:: EXTRACTED ENTRIES ::
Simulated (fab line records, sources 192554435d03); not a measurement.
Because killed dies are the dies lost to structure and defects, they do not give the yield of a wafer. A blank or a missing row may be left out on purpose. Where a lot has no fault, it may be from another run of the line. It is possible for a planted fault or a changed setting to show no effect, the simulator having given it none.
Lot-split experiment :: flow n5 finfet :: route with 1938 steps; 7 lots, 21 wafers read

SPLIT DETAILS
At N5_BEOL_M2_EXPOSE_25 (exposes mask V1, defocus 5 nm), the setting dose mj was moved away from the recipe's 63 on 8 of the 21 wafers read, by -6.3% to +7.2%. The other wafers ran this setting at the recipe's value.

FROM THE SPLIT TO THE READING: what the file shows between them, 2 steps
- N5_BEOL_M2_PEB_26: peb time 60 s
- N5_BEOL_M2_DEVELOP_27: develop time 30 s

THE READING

:: BRIEF ::
Write out the records in full, word for word.

:: WORKED SOLUTION ::
Simulated (fab line records, sources 192554435d03); not a measurement.
Because killed dies are the dies lost to structure and defects, they do not give the yield of a wafer. A blank or a missing row may be left out on purpose. Where a lot has no fault, it may be from another run of the line. It is possible for a planted fault or a changed setting to show no effect, the simulator having given it none.
Lot-split experiment :: flow n5 finfet :: route with 1938 steps; 7 lots, 21 wafers read

SPLIT DETAILS
At N5_BEOL_M2_EXPOSE_25 (exposes mask V1, defocus 5 nm), the setting dose mj was moved away from the recipe's 63 on 8 of the 21 wafers read, by -6.3% to +7.2%. The other wafers ran this setting at the recipe's value.

FROM THE SPLIT TO THE READING: what the file shows between them, 2 steps
- N5_BEOL_M2_PEB_26: peb time 60 s
- N5_BEOL_M2_DEVELOP_27: develop time 30 s

THE READING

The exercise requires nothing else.